◆ WORK ITEM ◆
Output all of the entries exactly as written.

______
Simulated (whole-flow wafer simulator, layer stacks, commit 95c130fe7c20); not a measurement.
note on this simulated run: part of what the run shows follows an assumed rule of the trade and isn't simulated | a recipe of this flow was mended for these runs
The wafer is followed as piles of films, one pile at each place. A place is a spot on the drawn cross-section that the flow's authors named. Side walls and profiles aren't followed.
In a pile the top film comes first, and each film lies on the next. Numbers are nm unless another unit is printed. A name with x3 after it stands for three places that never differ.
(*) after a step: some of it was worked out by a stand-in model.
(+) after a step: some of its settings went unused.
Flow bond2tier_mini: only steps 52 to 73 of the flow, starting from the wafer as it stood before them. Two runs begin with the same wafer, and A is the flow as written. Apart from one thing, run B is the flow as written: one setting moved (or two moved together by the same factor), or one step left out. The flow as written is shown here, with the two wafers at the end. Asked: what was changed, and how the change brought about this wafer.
______

◆ EXERCISE ANSWER ◆
Simulated (whole-flow wafer simulator, layer stacks, commit 95c130fe7c20); not a measurement.
note on this simulated run: part of what the run shows follows an assumed rule of the trade and isn't simulated | a recipe of this flow was mended for these runs
The wafer is followed as piles of films, one pile at each place. A place is a spot on the drawn cross-section that the flow's authors named. Side walls and profiles aren't followed.
In a pile the top film comes first, and each film lies on the next. Numbers are nm unless another unit is printed. A name with x3 after it stands for three places that never differ.
(*) after a step: some of it was worked out by a stand-in model.
(+) after a step: some of its settings went unused.
Flow bond2tier_mini: only steps 52 to 73 of the flow, starting from the wafer as it stood before them. Two runs begin with the same wafer, and A is the flow as written. Apart from one thing, run B is the flow as written: one setting moved (or two moved together by the same factor), or one step left out. The flow as written is shown here, with the two wafers at the end. Asked: what was changed, and how the change brought about this wafer.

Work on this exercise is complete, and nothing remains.